——————————
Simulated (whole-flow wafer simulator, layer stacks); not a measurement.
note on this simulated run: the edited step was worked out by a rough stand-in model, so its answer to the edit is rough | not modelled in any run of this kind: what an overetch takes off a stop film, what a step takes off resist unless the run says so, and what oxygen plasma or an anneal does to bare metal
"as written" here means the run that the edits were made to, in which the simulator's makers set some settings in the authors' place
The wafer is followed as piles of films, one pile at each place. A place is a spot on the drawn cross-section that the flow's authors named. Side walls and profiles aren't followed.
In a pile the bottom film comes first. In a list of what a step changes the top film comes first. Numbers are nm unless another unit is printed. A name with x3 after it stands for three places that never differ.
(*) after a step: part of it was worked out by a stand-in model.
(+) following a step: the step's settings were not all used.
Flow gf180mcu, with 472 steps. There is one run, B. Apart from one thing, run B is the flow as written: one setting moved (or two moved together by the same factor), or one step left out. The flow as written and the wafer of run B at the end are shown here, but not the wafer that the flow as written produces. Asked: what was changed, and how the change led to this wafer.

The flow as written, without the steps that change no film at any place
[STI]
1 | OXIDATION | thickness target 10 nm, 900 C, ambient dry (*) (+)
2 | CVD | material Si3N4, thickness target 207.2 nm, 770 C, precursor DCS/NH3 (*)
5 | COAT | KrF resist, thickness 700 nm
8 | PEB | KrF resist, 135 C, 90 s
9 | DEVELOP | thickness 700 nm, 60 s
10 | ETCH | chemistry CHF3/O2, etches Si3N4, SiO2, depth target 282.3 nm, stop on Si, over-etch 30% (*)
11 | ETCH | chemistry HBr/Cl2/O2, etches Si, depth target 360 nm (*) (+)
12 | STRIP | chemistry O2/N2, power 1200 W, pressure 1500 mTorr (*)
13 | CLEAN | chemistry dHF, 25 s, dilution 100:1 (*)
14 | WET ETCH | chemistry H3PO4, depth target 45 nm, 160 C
——————————

▶ [WORK REQUEST]:
Take from the material above the lines running from the one with "1 | OXIDATION" through the one with "9 | DEVELOP | thickness 700 nm, 60 s", and repeat them exactly, with nothing else.

▶ [WRITTEN ANSWER]:
1 | OXIDATION | thickness target 10 nm, 900 C, ambient dry (*) (+)
2 | CVD | material Si3N4, thickness target 207.2 nm, 770 C, precursor DCS/NH3 (*)
5 | COAT | KrF resist, thickness 700 nm
8 | PEB | KrF resist, 135 C, 90 s
9 | DEVELOP | thickness 700 nm, 60 s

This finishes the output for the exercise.